Provided data:
******

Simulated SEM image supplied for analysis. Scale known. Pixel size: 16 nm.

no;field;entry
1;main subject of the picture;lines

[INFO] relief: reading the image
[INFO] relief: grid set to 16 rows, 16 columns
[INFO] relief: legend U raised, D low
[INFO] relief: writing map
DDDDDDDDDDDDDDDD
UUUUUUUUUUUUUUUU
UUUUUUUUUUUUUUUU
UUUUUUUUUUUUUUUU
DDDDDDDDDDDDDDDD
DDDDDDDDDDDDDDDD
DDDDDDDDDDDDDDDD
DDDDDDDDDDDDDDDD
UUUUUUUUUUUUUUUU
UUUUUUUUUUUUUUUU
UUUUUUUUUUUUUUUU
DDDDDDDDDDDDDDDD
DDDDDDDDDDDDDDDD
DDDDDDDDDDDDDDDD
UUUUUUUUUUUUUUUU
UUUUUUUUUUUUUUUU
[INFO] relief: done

******

Work instruction:
Restate, word for word and without additions, every line from the top of the listing above through the line that contains "[INFO] relief: writing map".

Expected answer:
Simulated SEM image supplied for analysis. Scale known. Pixel size: 16 nm.

no;field;entry
1;main subject of the picture;lines

[INFO] relief: reading the image
[INFO] relief: grid set to 16 rows, 16 columns
[INFO] relief: legend U raised, D low
[INFO] relief: writing map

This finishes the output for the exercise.